━━━ GIVEN DATA ━━━

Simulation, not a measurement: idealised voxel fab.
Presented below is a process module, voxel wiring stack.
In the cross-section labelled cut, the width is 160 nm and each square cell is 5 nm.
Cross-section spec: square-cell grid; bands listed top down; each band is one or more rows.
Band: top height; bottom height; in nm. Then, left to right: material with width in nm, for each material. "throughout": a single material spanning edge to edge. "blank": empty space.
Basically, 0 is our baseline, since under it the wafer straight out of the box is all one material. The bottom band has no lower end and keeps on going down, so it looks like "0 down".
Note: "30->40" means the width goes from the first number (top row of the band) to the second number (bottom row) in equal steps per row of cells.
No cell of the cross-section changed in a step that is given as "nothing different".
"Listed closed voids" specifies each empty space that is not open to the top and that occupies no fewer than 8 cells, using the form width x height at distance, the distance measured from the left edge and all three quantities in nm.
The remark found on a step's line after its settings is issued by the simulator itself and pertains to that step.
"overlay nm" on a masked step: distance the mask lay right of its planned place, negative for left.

━━━

## WORK INSTRUCTION:
Every line from the line containing "Basically, 0 is" through the line containing "The remark found" in the records above must be retyped exactly. Leave out the rest.

## EXERCISE OUTPUT:
Basically, 0 is our baseline, since under it the wafer straight out of the box is all one material. The bottom band has no lower end and keeps on going down, so it looks like "0 down".
Note: "30->40" means the width goes from the first number (top row of the band) to the second number (bottom row) in equal steps per row of cells.
No cell of the cross-section changed in a step that is given as "nothing different".
"Listed closed voids" specifies each empty space that is not open to the top and that occupies no fewer than 8 cells, using the form width x height at distance, the distance measured from the left edge and all three quantities in nm.
The remark found on a step's line after its settings is issued by the simulator itself and pertains to that step.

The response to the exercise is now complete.